- [Work item]
Give back exactly the lines of the data below, starting with the line that has "Equipment: four-point probe" and going on through the line that has "Process run on".

- [Dataset extract]
········
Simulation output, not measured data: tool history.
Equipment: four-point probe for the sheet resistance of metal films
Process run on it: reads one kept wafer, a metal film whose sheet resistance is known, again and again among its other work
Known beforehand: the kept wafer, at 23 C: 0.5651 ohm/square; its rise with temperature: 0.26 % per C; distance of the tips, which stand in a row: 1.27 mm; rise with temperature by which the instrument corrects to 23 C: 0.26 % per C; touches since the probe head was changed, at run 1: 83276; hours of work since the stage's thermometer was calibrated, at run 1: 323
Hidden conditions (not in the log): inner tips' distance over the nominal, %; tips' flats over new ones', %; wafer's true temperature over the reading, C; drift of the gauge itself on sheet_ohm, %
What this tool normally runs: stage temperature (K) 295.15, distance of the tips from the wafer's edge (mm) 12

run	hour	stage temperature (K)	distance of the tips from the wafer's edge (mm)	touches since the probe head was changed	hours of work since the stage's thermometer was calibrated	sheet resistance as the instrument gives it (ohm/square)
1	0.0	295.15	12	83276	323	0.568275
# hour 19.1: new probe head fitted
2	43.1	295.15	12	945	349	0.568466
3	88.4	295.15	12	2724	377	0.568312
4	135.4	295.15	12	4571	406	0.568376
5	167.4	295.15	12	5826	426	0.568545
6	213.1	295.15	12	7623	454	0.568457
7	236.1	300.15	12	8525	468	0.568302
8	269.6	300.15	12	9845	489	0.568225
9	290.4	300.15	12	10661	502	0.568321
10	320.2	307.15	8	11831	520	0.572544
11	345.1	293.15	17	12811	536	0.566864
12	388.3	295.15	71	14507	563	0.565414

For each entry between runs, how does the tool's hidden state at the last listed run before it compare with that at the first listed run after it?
········

- [Written solution]
Equipment: four-point probe for the sheet resistance of metal films
Process run on it: reads one kept wafer, a metal film whose sheet resistance is known, again and again among its other work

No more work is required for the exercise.